• • • • • • •

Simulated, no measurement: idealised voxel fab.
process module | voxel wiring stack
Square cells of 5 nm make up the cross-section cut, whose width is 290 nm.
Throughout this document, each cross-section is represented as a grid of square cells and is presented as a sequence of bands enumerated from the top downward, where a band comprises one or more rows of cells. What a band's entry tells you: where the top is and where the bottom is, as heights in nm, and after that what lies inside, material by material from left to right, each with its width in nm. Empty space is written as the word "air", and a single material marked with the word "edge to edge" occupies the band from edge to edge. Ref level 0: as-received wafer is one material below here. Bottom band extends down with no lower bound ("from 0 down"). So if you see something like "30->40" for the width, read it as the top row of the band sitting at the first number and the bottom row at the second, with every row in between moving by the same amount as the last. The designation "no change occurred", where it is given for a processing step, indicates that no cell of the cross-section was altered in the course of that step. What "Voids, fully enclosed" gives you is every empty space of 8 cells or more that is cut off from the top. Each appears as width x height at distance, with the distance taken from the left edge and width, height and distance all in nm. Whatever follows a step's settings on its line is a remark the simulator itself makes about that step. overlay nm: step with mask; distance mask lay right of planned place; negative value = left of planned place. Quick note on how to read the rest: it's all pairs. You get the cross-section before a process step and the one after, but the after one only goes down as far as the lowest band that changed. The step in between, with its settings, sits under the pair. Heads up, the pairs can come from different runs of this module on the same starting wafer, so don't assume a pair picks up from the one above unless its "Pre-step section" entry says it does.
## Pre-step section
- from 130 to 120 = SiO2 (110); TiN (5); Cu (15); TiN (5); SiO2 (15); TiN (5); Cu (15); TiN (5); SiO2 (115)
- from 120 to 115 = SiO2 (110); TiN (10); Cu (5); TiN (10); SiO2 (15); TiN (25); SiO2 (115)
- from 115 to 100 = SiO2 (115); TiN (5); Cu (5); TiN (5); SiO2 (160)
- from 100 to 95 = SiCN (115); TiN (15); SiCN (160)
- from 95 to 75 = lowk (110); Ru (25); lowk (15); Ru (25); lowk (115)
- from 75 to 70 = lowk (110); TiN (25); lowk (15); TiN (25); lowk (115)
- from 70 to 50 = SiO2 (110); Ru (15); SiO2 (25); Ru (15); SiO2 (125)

• • • • • • •

- _Required action_
Nothing should be returned except the lines from the first line of the data above through the line with "Square cells of", each one exact.

- _Exercise output_
Simulated, no measurement: idealised voxel fab.
process module | voxel wiring stack
Square cells of 5 nm make up the cross-section cut, whose width is 290 nm.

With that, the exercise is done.